Set down, exactly, every line from the top of the listing through the one holding "A band entry".

———

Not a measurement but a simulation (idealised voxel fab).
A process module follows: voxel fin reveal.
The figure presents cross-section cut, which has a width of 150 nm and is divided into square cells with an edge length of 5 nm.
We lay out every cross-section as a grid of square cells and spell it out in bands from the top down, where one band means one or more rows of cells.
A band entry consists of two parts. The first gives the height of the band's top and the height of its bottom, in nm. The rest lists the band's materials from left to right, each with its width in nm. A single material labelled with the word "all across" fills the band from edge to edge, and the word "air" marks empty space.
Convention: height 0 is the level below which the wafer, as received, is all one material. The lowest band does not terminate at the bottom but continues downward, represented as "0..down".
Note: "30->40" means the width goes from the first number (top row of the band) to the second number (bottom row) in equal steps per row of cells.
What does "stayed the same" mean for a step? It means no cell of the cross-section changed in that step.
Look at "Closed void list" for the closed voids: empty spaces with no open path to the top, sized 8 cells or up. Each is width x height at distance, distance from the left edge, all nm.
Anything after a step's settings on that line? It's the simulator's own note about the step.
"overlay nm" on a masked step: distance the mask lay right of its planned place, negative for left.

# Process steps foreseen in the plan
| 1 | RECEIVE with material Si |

———

[EXERCISE OUTPUT]
Not a measurement but a simulation (idealised voxel fab).
A process module follows: voxel fin reveal.
The figure presents cross-section cut, which has a width of 150 nm and is divided into square cells with an edge length of 5 nm.
We lay out every cross-section as a grid of square cells and spell it out in bands from the top down, where one band means one or more rows of cells.
A band entry consists of two parts. The first gives the height of the band's top and the height of its bottom, in nm. The rest lists the band's materials from left to right, each with its width in nm. A single material labelled with the word "all across" fills the band from edge to edge, and the word "air" marks empty space.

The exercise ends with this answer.